Available data:
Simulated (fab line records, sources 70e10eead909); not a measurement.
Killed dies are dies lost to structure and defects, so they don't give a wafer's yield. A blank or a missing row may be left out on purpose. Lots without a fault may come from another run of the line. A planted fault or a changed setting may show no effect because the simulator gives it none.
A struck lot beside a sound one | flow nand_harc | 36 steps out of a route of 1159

Work order: Recreate the full listing above precisely.

Exercise response:
Simulated (fab line records, sources 70e10eead909); not a measurement.
Killed dies are dies lost to structure and defects, so they don't give a wafer's yield. A blank or a missing row may be left out on purpose. Lots without a fault may come from another run of the line. A planted fault or a changed setting may show no effect because the simulator gives it none.
A struck lot beside a sound one | flow nand_harc | 36 steps out of a route of 1159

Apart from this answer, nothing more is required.